*WORK TASK*. Use the entries below and reproduce exactly the lines from the one containing "Chamber matching ||" down to the one containing "## WAFERS WITH THEIR CHAMBER", both of them included.

*LISTED RECORDS*.
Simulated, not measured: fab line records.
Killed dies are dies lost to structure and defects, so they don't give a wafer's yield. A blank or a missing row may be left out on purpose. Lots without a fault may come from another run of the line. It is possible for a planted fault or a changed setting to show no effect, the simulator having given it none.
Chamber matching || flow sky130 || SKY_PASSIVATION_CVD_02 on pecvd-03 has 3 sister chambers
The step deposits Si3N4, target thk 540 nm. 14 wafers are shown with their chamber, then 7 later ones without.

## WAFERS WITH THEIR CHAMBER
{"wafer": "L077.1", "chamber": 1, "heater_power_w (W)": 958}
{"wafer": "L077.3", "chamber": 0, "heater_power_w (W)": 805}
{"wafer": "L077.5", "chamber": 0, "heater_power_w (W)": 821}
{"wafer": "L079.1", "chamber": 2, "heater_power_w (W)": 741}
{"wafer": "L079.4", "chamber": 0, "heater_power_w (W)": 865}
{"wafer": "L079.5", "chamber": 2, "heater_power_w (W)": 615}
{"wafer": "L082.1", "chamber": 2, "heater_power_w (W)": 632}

*PROBLEM SOLUTION*.
Chamber matching || flow sky130 || SKY_PASSIVATION_CVD_02 on pecvd-03 has 3 sister chambers
The step deposits Si3N4, target thk 540 nm. 14 wafers are shown with their chamber, then 7 later ones without.

## WAFERS WITH THEIR CHAMBER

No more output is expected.